__Required action__.
Up to and including the line containing "What the gauges", set down each line of the entries below exactly, starting from the first, and leave out the rest.

━━━━━━━━━━━━━━━━━━━━━━━━━━━━━━

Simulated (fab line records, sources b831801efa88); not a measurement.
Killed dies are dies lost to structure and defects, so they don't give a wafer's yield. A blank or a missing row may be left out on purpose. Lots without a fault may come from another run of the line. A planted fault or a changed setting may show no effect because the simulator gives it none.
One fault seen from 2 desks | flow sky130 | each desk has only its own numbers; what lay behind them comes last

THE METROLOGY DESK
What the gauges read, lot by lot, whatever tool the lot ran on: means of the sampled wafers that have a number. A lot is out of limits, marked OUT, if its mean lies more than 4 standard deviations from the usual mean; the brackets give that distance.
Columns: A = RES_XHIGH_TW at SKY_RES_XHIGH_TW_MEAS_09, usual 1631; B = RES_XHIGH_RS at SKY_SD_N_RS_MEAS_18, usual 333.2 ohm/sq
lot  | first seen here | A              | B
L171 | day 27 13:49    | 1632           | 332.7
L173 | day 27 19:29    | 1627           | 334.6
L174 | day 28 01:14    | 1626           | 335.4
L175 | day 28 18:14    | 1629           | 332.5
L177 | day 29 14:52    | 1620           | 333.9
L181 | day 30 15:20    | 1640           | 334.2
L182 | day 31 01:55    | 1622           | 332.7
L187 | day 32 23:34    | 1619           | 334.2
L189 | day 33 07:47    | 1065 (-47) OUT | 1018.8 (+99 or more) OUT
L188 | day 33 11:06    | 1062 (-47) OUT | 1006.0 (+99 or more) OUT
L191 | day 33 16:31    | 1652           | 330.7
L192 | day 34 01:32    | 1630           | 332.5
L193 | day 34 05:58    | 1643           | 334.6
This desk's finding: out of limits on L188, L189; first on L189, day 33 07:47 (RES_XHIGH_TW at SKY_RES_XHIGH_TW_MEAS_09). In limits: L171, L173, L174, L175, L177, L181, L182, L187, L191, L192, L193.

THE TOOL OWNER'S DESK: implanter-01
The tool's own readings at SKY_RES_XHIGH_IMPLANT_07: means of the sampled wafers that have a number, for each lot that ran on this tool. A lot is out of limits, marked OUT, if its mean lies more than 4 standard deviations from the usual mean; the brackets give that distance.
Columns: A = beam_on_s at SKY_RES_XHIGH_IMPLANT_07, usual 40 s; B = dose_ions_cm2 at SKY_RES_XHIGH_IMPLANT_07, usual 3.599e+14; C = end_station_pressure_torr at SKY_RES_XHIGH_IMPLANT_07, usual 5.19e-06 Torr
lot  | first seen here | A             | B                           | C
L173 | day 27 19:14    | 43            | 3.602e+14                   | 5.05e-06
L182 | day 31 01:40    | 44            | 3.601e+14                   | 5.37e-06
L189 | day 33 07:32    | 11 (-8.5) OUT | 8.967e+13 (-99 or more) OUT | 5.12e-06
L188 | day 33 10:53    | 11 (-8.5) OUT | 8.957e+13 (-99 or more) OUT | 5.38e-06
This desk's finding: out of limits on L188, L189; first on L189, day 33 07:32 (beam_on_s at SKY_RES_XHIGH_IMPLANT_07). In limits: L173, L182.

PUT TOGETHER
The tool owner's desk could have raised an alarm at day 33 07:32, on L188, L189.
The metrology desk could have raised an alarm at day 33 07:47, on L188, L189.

━━━━━━━━━━━━━━━━━━━━━━━━━━━━━━

__Written solution__.
Simulated (fab line records, sources b831801efa88); not a measurement.
Killed dies are dies lost to structure and defects, so they don't give a wafer's yield. A blank or a missing row may be left out on purpose. Lots without a fault may come from another run of the line. A planted fault or a changed setting may show no effect because the simulator gives it none.
One fault seen from 2 desks | flow sky130 | each desk has only its own numbers; what lay behind them comes last

THE METROLOGY DESK
What the gauges read, lot by lot, whatever tool the lot ran on: means of the sampled wafers that have a number. A lot is out of limits, marked OUT, if its mean lies more than 4 standard deviations from the usual mean; the brackets give that distance.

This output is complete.